◆ Requirement:
The first line of the data below and every line after it, through the one with "Q3. Use the", must be transcribed without change.

◆ Data under study:
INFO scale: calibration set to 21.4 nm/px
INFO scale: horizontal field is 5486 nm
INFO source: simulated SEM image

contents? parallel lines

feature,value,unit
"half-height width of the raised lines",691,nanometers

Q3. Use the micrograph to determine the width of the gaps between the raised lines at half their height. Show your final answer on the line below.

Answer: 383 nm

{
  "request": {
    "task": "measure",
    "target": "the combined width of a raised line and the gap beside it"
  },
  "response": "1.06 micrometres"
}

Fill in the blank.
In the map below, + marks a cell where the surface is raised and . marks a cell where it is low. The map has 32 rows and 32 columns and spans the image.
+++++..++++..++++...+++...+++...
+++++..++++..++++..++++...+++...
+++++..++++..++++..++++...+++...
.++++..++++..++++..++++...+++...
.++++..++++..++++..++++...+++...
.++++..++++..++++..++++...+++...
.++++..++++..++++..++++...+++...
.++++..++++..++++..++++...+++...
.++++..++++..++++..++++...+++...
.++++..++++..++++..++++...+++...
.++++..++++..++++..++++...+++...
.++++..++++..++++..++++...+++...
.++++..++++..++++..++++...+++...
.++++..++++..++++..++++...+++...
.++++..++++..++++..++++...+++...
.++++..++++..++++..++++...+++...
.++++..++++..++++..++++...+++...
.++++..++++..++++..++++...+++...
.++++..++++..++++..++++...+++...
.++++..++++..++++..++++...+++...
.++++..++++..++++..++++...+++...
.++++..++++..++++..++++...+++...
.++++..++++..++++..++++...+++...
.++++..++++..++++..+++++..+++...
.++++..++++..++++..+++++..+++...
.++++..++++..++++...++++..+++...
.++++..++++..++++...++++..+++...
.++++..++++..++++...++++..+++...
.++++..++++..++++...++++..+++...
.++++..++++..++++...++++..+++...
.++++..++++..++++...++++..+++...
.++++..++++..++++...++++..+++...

◆ Response area:
INFO scale: calibration set to 21.4 nm/px
INFO scale: horizontal field is 5486 nm
INFO source: simulated SEM image

contents? parallel lines

feature,value,unit
"half-height width of the raised lines",691,nanometers

Q3. Use the micrograph to determine the width of the gaps between the raised lines at half their height. Show your final answer on the line below.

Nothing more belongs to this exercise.